| REQUIREMENT |
From the entries below, transcribe exactly the lines between the line holding "L074.3;pvd-sputter-03, -;3.081;-6.6%;4.696;-0.354" and the line holding "L084.2;pvd-sputter-03, -;3.462;+4.9%;5.149;+0.079", inclusive; skip all other lines.

--------------------

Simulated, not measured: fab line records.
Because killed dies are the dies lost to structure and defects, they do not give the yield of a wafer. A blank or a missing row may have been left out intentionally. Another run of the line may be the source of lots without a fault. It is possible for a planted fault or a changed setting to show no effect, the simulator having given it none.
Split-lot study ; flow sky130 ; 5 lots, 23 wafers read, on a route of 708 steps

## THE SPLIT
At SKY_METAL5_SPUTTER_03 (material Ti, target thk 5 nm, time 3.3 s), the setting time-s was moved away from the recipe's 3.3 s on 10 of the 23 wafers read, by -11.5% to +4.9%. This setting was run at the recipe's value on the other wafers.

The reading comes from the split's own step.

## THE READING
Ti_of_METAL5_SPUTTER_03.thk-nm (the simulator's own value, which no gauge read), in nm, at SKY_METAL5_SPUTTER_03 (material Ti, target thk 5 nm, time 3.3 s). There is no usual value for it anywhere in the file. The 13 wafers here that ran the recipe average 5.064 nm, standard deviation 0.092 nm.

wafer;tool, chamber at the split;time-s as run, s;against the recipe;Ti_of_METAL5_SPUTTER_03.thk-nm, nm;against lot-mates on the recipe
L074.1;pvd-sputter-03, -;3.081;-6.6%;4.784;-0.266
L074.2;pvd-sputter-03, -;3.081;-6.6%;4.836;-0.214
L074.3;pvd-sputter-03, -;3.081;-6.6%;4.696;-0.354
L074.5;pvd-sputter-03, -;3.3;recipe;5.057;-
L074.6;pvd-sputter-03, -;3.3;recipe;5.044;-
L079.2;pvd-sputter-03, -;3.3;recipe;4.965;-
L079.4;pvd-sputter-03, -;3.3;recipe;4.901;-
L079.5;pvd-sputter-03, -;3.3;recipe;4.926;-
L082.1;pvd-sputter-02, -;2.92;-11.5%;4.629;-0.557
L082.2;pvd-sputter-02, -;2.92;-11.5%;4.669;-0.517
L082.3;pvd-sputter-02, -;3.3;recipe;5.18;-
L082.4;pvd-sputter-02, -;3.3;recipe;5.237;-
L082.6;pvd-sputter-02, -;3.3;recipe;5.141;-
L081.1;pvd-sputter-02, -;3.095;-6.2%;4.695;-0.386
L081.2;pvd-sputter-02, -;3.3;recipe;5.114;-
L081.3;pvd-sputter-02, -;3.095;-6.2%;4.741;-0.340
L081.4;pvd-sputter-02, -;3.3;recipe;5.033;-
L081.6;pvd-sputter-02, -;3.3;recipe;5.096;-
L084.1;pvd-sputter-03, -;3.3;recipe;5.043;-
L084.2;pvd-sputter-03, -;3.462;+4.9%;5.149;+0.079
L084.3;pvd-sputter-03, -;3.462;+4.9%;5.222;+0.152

--------------------

| TASK ANSWER |
L074.3;pvd-sputter-03, -;3.081;-6.6%;4.696;-0.354
L074.5;pvd-sputter-03, -;3.3;recipe;5.057;-
L074.6;pvd-sputter-03, -;3.3;recipe;5.044;-
L079.2;pvd-sputter-03, -;3.3;recipe;4.965;-
L079.4;pvd-sputter-03, -;3.3;recipe;4.901;-
L079.5;pvd-sputter-03, -;3.3;recipe;4.926;-
L082.1;pvd-sputter-02, -;2.92;-11.5%;4.629;-0.557
L082.2;pvd-sputter-02, -;2.92;-11.5%;4.669;-0.517
L082.3;pvd-sputter-02, -;3.3;recipe;5.18;-
L082.4;pvd-sputter-02, -;3.3;recipe;5.237;-
L082.6;pvd-sputter-02, -;3.3;recipe;5.141;-
L081.1;pvd-sputter-02, -;3.095;-6.2%;4.695;-0.386
L081.2;pvd-sputter-02, -;3.3;recipe;5.114;-
L081.3;pvd-sputter-02, -;3.095;-6.2%;4.741;-0.340
L081.4;pvd-sputter-02, -;3.3;recipe;5.033;-
L081.6;pvd-sputter-02, -;3.3;recipe;5.096;-
L084.1;pvd-sputter-03, -;3.3;recipe;5.043;-
L084.2;pvd-sputter-03, -;3.462;+4.9%;5.149;+0.079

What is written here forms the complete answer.